===== EXCERPTED DATA

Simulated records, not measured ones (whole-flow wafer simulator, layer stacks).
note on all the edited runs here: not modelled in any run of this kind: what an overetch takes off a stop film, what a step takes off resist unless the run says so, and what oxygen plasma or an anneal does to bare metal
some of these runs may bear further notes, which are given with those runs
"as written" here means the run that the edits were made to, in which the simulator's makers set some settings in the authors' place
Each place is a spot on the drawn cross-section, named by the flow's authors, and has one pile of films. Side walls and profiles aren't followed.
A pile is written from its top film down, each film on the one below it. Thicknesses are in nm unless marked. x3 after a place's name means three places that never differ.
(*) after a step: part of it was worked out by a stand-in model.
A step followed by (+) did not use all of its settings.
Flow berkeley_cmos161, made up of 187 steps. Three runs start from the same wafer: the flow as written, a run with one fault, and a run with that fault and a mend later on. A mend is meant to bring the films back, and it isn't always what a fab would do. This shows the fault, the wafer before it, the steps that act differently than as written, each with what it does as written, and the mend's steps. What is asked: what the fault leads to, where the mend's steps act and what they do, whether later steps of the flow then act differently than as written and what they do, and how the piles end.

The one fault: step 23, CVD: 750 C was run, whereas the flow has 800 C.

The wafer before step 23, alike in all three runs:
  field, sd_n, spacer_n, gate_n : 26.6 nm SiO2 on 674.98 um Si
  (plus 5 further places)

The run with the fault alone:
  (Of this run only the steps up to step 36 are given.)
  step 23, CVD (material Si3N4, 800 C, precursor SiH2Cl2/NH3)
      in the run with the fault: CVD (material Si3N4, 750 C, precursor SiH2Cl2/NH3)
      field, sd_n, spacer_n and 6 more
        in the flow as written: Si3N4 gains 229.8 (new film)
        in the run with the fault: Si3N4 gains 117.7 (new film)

==========

WORK TASK ▸
Copy, please, exactly the lines that start at the first line of the data and end at the line containing "A pile is written", both kept and no others.

PROBLEM SOLUTION ▸
Simulated records, not measured ones (whole-flow wafer simulator, layer stacks).
note on all the edited runs here: not modelled in any run of this kind: what an overetch takes off a stop film, what a step takes off resist unless the run says so, and what oxygen plasma or an anneal does to bare metal
some of these runs may bear further notes, which are given with those runs
"as written" here means the run that the edits were made to, in which the simulator's makers set some settings in the authors' place
Each place is a spot on the drawn cross-section, named by the flow's authors, and has one pile of films. Side walls and profiles aren't followed.
A pile is written from its top film down, each film on the one below it. Thicknesses are in nm unless marked. x3 after a place's name means three places that never differ.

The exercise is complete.